*Requirement*:
Whatever appears in the records should be given again exactly, down to the last mark.

*Data to examine*:
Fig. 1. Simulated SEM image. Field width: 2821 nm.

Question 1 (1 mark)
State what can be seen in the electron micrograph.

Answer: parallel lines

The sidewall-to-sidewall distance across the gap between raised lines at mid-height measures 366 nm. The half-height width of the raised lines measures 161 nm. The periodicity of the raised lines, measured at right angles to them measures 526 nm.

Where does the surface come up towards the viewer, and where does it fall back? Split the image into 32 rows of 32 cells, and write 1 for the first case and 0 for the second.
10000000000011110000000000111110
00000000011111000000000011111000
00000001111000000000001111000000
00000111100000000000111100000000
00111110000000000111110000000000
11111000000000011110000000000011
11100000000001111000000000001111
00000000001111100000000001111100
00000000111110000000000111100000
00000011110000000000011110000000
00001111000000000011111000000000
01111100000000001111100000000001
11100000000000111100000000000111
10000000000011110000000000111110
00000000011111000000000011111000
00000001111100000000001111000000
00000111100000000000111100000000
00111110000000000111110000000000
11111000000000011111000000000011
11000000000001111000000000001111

*Task solution*:
Fig. 1. Simulated SEM image. Field width: 2821 nm.

Question 1 (1 mark)
State what can be seen in the electron micrograph.

Answer: parallel lines

The sidewall-to-sidewall distance across the gap between raised lines at mid-height measures 366 nm. The half-height width of the raised lines measures 161 nm. The periodicity of the raised lines, measured at right angles to them measures 526 nm.

Where does the surface come up towards the viewer, and where does it fall back? Split the image into 32 rows of 32 cells, and write 1 for the first case and 0 for the second.
10000000000011110000000000111110
00000000011111000000000011111000
00000001111000000000001111000000
00000111100000000000111100000000
00111110000000000111110000000000
11111000000000011110000000000011
11100000000001111000000000001111
00000000001111100000000001111100
00000000111110000000000111100000
00000011110000000000011110000000
00001111000000000011111000000000
01111100000000001111100000000001
11100000000000111100000000000111
10000000000011110000000000111110
00000000011111000000000011111000
00000001111100000000001111000000
00000111100000000000111100000000
00111110000000000111110000000000
11111000000000011111000000000011
11000000000001111000000000001111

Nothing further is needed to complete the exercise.